## Action item
Below are lines of data, and only some are wanted. Please repeat exactly those from the line that has "Short-answer quiz" through the line that has "<value>30.5</value>".

···

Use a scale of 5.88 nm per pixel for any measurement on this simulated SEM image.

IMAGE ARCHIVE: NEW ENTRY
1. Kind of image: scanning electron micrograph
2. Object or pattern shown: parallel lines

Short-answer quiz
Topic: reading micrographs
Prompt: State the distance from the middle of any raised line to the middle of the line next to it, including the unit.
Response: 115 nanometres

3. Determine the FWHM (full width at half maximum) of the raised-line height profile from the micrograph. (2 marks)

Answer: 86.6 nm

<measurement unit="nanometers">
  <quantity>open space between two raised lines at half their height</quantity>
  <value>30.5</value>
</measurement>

···

## Written solution
Short-answer quiz
Topic: reading micrographs
Prompt: State the distance from the middle of any raised line to the middle of the line next to it, including the unit.
Response: 115 nanometres

3. Determine the FWHM (full width at half maximum) of the raised-line height profile from the micrograph. (2 marks)

Answer: 86.6 nm

<measurement unit="nanometers">
  <quantity>open space between two raised lines at half their height</quantity>
  <value>30.5</value>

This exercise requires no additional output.